*** Opening Provided records ***

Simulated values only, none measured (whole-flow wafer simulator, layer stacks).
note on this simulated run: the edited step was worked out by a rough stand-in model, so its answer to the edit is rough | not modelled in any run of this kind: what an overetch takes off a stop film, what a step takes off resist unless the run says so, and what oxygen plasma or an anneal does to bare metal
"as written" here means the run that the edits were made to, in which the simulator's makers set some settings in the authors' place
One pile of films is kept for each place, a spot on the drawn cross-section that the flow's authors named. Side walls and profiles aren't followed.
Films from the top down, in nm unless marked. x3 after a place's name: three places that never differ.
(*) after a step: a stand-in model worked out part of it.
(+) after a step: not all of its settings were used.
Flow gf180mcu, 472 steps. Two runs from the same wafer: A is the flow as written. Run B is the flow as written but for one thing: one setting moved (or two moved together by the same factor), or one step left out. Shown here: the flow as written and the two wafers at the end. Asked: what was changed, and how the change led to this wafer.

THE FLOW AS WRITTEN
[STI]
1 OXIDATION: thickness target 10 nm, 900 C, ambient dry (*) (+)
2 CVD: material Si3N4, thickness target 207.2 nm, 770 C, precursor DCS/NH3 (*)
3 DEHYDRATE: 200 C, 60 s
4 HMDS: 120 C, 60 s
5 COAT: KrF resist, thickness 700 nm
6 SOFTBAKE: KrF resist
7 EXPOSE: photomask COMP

*** Closing Provided records ***

**Work request:**
Output the lines above exactly, but only those between the line holding "(+) after a" and the line holding "6 SOFTBAKE: KrF resist", inclusive.

**Your solution:**
(+) after a step: not all of its settings were used.
Flow gf180mcu, 472 steps. Two runs from the same wafer: A is the flow as written. Run B is the flow as written but for one thing: one setting moved (or two moved together by the same factor), or one step left out. Shown here: the flow as written and the two wafers at the end. Asked: what was changed, and how the change led to this wafer.

THE FLOW AS WRITTEN
[STI]
1 OXIDATION: thickness target 10 nm, 900 C, ambient dry (*) (+)
2 CVD: material Si3N4, thickness target 207.2 nm, 770 C, precursor DCS/NH3 (*)
3 DEHYDRATE: 200 C, 60 s
4 HMDS: 120 C, 60 s
5 COAT: KrF resist, thickness 700 nm
6 SOFTBAKE: KrF resist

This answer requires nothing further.